## Required action
Copy all of the entries that follow, exactly.

*** Provided records Section Begins ***

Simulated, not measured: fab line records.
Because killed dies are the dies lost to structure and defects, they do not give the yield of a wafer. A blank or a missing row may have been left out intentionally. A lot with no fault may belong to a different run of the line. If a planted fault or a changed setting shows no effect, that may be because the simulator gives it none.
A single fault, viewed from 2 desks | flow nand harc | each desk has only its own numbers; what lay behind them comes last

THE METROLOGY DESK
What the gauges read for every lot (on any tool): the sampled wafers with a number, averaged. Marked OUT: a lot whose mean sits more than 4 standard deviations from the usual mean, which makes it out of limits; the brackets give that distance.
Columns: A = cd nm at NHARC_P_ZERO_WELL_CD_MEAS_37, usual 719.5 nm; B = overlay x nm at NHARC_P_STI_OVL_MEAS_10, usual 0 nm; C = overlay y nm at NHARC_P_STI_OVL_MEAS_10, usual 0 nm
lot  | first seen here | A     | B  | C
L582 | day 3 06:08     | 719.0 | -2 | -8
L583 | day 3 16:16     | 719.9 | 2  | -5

*** Provided records Section Ends ***

## Response area
Simulated, not measured: fab line records.
Because killed dies are the dies lost to structure and defects, they do not give the yield of a wafer. A blank or a missing row may have been left out intentionally. A lot with no fault may belong to a different run of the line. If a planted fault or a changed setting shows no effect, that may be because the simulator gives it none.
A single fault, viewed from 2 desks | flow nand harc | each desk has only its own numbers; what lay behind them comes last

THE METROLOGY DESK
What the gauges read for every lot (on any tool): the sampled wafers with a number, averaged. Marked OUT: a lot whose mean sits more than 4 standard deviations from the usual mean, which makes it out of limits; the brackets give that distance.
Columns: A = cd nm at NHARC_P_ZERO_WELL_CD_MEAS_37, usual 719.5 nm; B = overlay x nm at NHARC_P_STI_OVL_MEAS_10, usual 0 nm; C = overlay y nm at NHARC_P_STI_OVL_MEAS_10, usual 0 nm
lot  | first seen here | A     | B  | C
L582 | day 3 06:08     | 719.0 | -2 | -8
L583 | day 3 16:16     | 719.9 | 2  | -5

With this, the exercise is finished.